_DATASET CONTENT_
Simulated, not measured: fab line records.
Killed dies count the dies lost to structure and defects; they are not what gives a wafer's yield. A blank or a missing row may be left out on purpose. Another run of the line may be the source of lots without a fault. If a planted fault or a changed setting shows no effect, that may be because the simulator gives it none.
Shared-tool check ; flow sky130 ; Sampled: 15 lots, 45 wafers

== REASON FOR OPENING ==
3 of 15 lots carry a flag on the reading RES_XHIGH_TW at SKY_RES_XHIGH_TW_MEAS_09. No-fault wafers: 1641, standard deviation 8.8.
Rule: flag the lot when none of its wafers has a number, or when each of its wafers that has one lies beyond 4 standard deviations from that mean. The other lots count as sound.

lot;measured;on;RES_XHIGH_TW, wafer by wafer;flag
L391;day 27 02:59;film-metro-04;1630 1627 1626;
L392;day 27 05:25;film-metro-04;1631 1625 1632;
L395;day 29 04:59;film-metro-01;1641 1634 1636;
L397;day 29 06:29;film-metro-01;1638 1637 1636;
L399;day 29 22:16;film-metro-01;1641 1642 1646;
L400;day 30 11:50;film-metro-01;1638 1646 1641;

_ASSIGNMENT_
Without changing anything, repeat every record above.

_YOUR SOLUTION_
Simulated, not measured: fab line records.
Killed dies count the dies lost to structure and defects; they are not what gives a wafer's yield. A blank or a missing row may be left out on purpose. Another run of the line may be the source of lots without a fault. If a planted fault or a changed setting shows no effect, that may be because the simulator gives it none.
Shared-tool check ; flow sky130 ; Sampled: 15 lots, 45 wafers

== REASON FOR OPENING ==
3 of 15 lots carry a flag on the reading RES_XHIGH_TW at SKY_RES_XHIGH_TW_MEAS_09. No-fault wafers: 1641, standard deviation 8.8.
Rule: flag the lot when none of its wafers has a number, or when each of its wafers that has one lies beyond 4 standard deviations from that mean. The other lots count as sound.

lot;measured;on;RES_XHIGH_TW, wafer by wafer;flag
L391;day 27 02:59;film-metro-04;1630 1627 1626;
L392;day 27 05:25;film-metro-04;1631 1625 1632;
L395;day 29 04:59;film-metro-01;1641 1634 1636;
L397;day 29 06:29;film-metro-01;1638 1637 1636;
L399;day 29 22:16;film-metro-01;1641 1642 1646;
L400;day 30 11:50;film-metro-01;1638 1646 1641;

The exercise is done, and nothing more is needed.